[Data section Boundary: Start]
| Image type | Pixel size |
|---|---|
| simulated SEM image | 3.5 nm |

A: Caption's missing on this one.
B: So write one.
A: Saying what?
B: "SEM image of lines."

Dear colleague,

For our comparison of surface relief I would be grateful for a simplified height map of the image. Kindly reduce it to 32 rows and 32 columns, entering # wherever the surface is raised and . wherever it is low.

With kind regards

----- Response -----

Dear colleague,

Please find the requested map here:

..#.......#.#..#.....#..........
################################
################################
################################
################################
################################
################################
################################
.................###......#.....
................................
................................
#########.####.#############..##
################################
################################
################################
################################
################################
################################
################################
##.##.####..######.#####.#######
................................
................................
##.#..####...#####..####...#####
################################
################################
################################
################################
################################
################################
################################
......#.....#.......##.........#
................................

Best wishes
[Data section Boundary: End]

Work request. The answer should be an exact reproduction of all the entries.

Task response.
| Image type | Pixel size |
|---|---|
| simulated SEM image | 3.5 nm |

A: Caption's missing on this one.
B: So write one.
A: Saying what?
B: "SEM image of lines."

Dear colleague,

For our comparison of surface relief I would be grateful for a simplified height map of the image. Kindly reduce it to 32 rows and 32 columns, entering # wherever the surface is raised and . wherever it is low.

With kind regards

----- Response -----

Dear colleague,

Please find the requested map here:

..#.......#.#..#.....#..........
################################
################################
################################
################################
################################
################################
################################
.................###......#.....
................................
................................
#########.####.#############..##
################################
################################
################################
################################
################################
################################
################################
##.##.####..######.#####.#######
................................
................................
##.#..####...#####..####...#####
################################
################################
################################
################################
################################
################################
################################
......#.....#.......##.........#
................................

Best wishes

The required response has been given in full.